#### EXTRACTED RECORDS:
☆ ☆ ☆
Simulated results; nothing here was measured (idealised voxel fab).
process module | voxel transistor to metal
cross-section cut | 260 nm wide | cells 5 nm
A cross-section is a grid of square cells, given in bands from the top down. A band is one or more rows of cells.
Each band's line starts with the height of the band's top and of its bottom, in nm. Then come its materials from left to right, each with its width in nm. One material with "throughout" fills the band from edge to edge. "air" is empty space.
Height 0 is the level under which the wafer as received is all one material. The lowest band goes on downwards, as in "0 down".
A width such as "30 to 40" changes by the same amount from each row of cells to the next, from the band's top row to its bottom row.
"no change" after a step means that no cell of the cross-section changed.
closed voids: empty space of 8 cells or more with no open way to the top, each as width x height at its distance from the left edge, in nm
☆ ☆ ☆

#### ASSIGNMENT:
Reproduce the data shown above in its entirety, keeping each word as it is.

#### PROBLEM SOLUTION:
Simulated results; nothing here was measured (idealised voxel fab).
process module | voxel transistor to metal
cross-section cut | 260 nm wide | cells 5 nm
A cross-section is a grid of square cells, given in bands from the top down. A band is one or more rows of cells.
Each band's line starts with the height of the band's top and of its bottom, in nm. Then come its materials from left to right, each with its width in nm. One material with "throughout" fills the band from edge to edge. "air" is empty space.
Height 0 is the level under which the wafer as received is all one material. The lowest band goes on downwards, as in "0 down".
A width such as "30 to 40" changes by the same amount from each row of cells to the next, from the band's top row to its bottom row.
"no change" after a step means that no cell of the cross-section changed.
closed voids: empty space of 8 cells or more with no open way to the top, each as width x height at its distance from the left edge, in nm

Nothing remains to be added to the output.